▶ **Work order**: Please copy the lines below exactly, from the first one through the line showing "Run 7, hour".

▶ **Source information**:
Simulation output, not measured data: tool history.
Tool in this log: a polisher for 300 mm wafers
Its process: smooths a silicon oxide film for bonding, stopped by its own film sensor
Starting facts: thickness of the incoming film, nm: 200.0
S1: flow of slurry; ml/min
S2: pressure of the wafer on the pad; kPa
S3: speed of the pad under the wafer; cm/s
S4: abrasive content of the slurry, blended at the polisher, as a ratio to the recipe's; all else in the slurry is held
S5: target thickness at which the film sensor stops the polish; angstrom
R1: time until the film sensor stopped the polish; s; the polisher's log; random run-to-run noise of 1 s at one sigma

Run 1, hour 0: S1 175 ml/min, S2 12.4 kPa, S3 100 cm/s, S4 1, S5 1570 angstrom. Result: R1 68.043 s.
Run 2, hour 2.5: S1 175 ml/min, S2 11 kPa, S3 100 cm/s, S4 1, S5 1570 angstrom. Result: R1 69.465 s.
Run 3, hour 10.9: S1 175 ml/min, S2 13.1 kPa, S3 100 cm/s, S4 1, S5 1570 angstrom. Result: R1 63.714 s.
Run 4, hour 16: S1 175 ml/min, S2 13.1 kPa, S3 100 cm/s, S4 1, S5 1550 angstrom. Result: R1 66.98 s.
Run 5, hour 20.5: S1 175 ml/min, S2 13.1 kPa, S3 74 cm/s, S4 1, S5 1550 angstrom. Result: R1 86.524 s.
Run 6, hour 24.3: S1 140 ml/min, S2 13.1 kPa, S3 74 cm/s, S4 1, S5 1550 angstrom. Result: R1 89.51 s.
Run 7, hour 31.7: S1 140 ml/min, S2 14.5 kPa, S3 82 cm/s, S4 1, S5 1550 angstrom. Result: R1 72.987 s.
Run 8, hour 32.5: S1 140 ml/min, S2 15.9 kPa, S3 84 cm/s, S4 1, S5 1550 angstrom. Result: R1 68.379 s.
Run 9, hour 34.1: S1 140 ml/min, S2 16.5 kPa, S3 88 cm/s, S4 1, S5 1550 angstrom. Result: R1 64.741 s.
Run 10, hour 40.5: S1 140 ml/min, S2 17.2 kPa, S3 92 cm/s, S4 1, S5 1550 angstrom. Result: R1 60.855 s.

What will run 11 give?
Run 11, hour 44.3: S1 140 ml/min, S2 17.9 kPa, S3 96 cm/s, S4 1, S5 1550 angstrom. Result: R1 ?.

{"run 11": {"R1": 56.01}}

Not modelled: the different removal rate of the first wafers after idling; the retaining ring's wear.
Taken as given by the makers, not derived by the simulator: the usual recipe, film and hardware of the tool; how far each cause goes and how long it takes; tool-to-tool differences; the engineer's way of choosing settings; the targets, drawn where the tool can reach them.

▶ **Solution**:
Simulation output, not measured data: tool history.
Tool in this log: a polisher for 300 mm wafers
Its process: smooths a silicon oxide film for bonding, stopped by its own film sensor
Starting facts: thickness of the incoming film, nm: 200.0
S1: flow of slurry; ml/min
S2: pressure of the wafer on the pad; kPa
S3: speed of the pad under the wafer; cm/s
S4: abrasive content of the slurry, blended at the polisher, as a ratio to the recipe's; all else in the slurry is held
S5: target thickness at which the film sensor stops the polish; angstrom
R1: time until the film sensor stopped the polish; s; the polisher's log; random run-to-run noise of 1 s at one sigma

Run 1, hour 0: S1 175 ml/min, S2 12.4 kPa, S3 100 cm/s, S4 1, S5 1570 angstrom. Result: R1 68.043 s.
Run 2, hour 2.5: S1 175 ml/min, S2 11 kPa, S3 100 cm/s, S4 1, S5 1570 angstrom. Result: R1 69.465 s.
Run 3, hour 10.9: S1 175 ml/min, S2 13.1 kPa, S3 100 cm/s, S4 1, S5 1570 angstrom. Result: R1 63.714 s.
Run 4, hour 16: S1 175 ml/min, S2 13.1 kPa, S3 100 cm/s, S4 1, S5 1550 angstrom. Result: R1 66.98 s.
Run 5, hour 20.5: S1 175 ml/min, S2 13.1 kPa, S3 74 cm/s, S4 1, S5 1550 angstrom. Result: R1 86.524 s.
Run 6, hour 24.3: S1 140 ml/min, S2 13.1 kPa, S3 74 cm/s, S4 1, S5 1550 angstrom. Result: R1 89.51 s.
Run 7, hour 31.7: S1 140 ml/min, S2 14.5 kPa, S3 82 cm/s, S4 1, S5 1550 angstrom. Result: R1 72.987 s.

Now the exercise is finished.